**Listed entries**
☆ ☆ ☆ ☆
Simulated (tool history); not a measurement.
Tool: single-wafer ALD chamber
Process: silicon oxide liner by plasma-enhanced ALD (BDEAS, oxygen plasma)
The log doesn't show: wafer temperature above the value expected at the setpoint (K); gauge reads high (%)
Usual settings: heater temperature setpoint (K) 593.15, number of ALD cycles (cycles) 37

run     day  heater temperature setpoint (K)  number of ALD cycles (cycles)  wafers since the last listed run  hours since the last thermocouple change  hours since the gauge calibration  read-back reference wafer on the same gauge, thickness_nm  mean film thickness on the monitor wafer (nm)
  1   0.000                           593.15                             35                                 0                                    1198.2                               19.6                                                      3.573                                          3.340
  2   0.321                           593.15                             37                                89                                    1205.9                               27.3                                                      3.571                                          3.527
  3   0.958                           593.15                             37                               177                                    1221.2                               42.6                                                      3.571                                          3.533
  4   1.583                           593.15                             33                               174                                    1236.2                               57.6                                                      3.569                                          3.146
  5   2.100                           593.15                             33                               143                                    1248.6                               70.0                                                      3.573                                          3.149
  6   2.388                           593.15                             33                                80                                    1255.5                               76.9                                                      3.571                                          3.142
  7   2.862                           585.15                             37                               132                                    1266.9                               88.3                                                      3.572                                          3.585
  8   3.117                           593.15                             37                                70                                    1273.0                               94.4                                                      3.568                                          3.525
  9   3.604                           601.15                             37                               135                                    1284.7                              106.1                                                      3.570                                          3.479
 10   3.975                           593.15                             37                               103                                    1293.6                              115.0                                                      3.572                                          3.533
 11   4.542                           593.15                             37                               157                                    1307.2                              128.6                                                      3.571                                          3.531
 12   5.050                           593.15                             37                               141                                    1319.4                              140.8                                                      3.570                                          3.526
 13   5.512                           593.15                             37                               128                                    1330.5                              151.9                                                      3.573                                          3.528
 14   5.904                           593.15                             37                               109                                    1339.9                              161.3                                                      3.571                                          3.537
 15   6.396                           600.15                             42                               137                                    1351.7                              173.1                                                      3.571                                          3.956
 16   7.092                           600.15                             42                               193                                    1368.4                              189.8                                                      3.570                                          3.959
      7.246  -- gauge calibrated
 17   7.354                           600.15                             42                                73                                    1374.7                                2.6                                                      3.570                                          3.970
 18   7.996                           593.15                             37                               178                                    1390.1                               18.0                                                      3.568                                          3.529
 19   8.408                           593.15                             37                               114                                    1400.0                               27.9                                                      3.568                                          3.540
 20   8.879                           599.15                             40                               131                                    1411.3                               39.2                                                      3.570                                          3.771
☆ ☆ ☆ ☆

**Requirement**
Reproduce word for word the material above, beginning with the line that contains "Tool: single-wafer ALD chamber" and ending with the line that contains "monitor wafer (nm)".

**Task solution**
Tool: single-wafer ALD chamber
Process: silicon oxide liner by plasma-enhanced ALD (BDEAS, oxygen plasma)
The log doesn't show: wafer temperature above the value expected at the setpoint (K); gauge reads high (%)
Usual settings: heater temperature setpoint (K) 593.15, number of ALD cycles (cycles) 37

run     day  heater temperature setpoint (K)  number of ALD cycles (cycles)  wafers since the last listed run  hours since the last thermocouple change  hours since the gauge calibration  read-back reference wafer on the same gauge, thickness_nm  mean film thickness on the monitor wafer (nm)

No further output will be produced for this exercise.